▶ [EXERCISE]: Your task is to retype the listing word for word.

++++ EXERCISE DATA

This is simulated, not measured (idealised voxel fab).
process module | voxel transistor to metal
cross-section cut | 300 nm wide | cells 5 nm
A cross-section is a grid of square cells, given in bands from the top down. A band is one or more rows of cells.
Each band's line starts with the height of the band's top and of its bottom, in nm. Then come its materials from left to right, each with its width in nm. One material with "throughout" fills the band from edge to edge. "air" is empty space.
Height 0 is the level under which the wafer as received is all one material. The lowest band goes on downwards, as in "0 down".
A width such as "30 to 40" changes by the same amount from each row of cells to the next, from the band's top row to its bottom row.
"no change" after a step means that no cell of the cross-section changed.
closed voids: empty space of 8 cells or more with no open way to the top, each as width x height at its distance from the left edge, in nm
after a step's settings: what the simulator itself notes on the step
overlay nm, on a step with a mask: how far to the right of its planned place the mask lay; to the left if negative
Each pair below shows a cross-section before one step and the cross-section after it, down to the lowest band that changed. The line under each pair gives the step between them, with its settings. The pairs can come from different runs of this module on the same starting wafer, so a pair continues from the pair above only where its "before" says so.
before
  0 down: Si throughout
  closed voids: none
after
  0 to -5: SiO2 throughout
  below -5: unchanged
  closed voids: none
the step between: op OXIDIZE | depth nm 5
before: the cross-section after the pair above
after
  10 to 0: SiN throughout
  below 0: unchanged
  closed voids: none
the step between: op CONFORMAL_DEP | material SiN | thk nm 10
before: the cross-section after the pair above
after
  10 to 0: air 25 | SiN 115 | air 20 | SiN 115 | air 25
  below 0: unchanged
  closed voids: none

++++++++

▶ [EXERCISE RESULT]:
This is simulated, not measured (idealised voxel fab).
process module | voxel transistor to metal
cross-section cut | 300 nm wide | cells 5 nm
A cross-section is a grid of square cells, given in bands from the top down. A band is one or more rows of cells.
Each band's line starts with the height of the band's top and of its bottom, in nm. Then come its materials from left to right, each with its width in nm. One material with "throughout" fills the band from edge to edge. "air" is empty space.
Height 0 is the level under which the wafer as received is all one material. The lowest band goes on downwards, as in "0 down".
A width such as "30 to 40" changes by the same amount from each row of cells to the next, from the band's top row to its bottom row.
"no change" after a step means that no cell of the cross-section changed.
closed voids: empty space of 8 cells or more with no open way to the top, each as width x height at its distance from the left edge, in nm
after a step's settings: what the simulator itself notes on the step
overlay nm, on a step with a mask: how far to the right of its planned place the mask lay; to the left if negative
Each pair below shows a cross-section before one step and the cross-section after it, down to the lowest band that changed. The line under each pair gives the step between them, with its settings. The pairs can come from different runs of this module on the same starting wafer, so a pair continues from the pair above only where its "before" says so.
before
  0 down: Si throughout
  closed voids: none
after
  0 to -5: SiO2 throughout
  below -5: unchanged
  closed voids: none
the step between: op OXIDIZE | depth nm 5
before: the cross-section after the pair above
after
  10 to 0: SiN throughout
  below 0: unchanged
  closed voids: none
the step between: op CONFORMAL_DEP | material SiN | thk nm 10
before: the cross-section after the pair above
after
  10 to 0: air 25 | SiN 115 | air 20 | SiN 115 | air 25
  below 0: unchanged
  closed voids: none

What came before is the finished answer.